Give back each line below verbatim.

INFORMATION PROVIDED:
--
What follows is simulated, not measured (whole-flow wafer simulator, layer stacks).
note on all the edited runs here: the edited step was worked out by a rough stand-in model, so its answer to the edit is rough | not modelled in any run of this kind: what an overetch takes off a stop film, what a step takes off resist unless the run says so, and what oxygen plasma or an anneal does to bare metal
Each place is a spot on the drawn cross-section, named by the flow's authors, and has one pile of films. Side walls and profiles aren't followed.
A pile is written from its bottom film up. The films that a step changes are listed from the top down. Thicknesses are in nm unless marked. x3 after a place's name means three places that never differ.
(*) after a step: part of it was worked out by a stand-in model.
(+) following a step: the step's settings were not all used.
--

TASK OUTPUT:
What follows is simulated, not measured (whole-flow wafer simulator, layer stacks).
note on all the edited runs here: the edited step was worked out by a rough stand-in model, so its answer to the edit is rough | not modelled in any run of this kind: what an overetch takes off a stop film, what a step takes off resist unless the run says so, and what oxygen plasma or an anneal does to bare metal
Each place is a spot on the drawn cross-section, named by the flow's authors, and has one pile of films. Side walls and profiles aren't followed.
A pile is written from its bottom film up. The films that a step changes are listed from the top down. Thicknesses are in nm unless marked. x3 after a place's name means three places that never differ.
(*) after a step: part of it was worked out by a stand-in model.
(+) following a step: the step's settings were not all used.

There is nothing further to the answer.